Dataset extract ▸
↓↓↓

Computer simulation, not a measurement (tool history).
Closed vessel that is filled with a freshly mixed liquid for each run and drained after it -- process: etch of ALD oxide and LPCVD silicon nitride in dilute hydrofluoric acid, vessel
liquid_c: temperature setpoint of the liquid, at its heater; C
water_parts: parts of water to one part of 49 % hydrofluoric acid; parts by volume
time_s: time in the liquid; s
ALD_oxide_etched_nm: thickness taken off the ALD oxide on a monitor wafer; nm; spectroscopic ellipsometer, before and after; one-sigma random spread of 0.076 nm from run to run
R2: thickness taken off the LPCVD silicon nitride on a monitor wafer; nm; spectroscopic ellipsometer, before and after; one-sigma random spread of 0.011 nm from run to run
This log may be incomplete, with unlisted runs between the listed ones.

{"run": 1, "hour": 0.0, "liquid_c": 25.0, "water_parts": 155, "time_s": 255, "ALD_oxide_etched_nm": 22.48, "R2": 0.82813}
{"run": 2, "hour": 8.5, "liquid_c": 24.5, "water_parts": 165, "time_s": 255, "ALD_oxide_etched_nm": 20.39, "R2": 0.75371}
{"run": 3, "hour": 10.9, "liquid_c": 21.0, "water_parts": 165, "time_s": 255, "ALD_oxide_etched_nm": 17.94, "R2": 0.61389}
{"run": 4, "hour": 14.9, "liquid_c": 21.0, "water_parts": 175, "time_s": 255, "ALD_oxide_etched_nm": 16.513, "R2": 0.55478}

↑↑↑

Brief ▸ Each entry above should be repeated exactly, with no line left out.

Written reply ▸
Computer simulation, not a measurement (tool history).
Closed vessel that is filled with a freshly mixed liquid for each run and drained after it -- process: etch of ALD oxide and LPCVD silicon nitride in dilute hydrofluoric acid, vessel
liquid_c: temperature setpoint of the liquid, at its heater; C
water_parts: parts of water to one part of 49 % hydrofluoric acid; parts by volume
time_s: time in the liquid; s
ALD_oxide_etched_nm: thickness taken off the ALD oxide on a monitor wafer; nm; spectroscopic ellipsometer, before and after; one-sigma random spread of 0.076 nm from run to run
R2: thickness taken off the LPCVD silicon nitride on a monitor wafer; nm; spectroscopic ellipsometer, before and after; one-sigma random spread of 0.011 nm from run to run
This log may be incomplete, with unlisted runs between the listed ones.

{"run": 1, "hour": 0.0, "liquid_c": 25.0, "water_parts": 155, "time_s": 255, "ALD_oxide_etched_nm": 22.48, "R2": 0.82813}
{"run": 2, "hour": 8.5, "liquid_c": 24.5, "water_parts": 165, "time_s": 255, "ALD_oxide_etched_nm": 20.39, "R2": 0.75371}
{"run": 3, "hour": 10.9, "liquid_c": 21.0, "water_parts": 165, "time_s": 255, "ALD_oxide_etched_nm": 17.94, "R2": 0.61389}
{"run": 4, "hour": 14.9, "liquid_c": 21.0, "water_parts": 175, "time_s": 255, "ALD_oxide_etched_nm": 16.513, "R2": 0.55478}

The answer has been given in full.